+++ Records provided

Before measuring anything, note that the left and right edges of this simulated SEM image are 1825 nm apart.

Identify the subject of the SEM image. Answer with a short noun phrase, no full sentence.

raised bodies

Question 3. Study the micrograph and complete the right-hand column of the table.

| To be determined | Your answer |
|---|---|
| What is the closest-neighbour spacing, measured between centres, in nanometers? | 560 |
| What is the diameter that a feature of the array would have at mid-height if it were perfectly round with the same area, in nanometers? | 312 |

++++++

• **Work instruction**
Return the records exactly, character for character.

• **Response box**
Before measuring anything, note that the left and right edges of this simulated SEM image are 1825 nm apart.

Identify the subject of the SEM image. Answer with a short noun phrase, no full sentence.

raised bodies

Question 3. Study the micrograph and complete the right-hand column of the table.

| To be determined | Your answer |
|---|---|
| What is the closest-neighbour spacing, measured between centres, in nanometers? | 560 |
| What is the diameter that a feature of the array would have at mid-height if it were perfectly round with the same area, in nanometers? | 312 |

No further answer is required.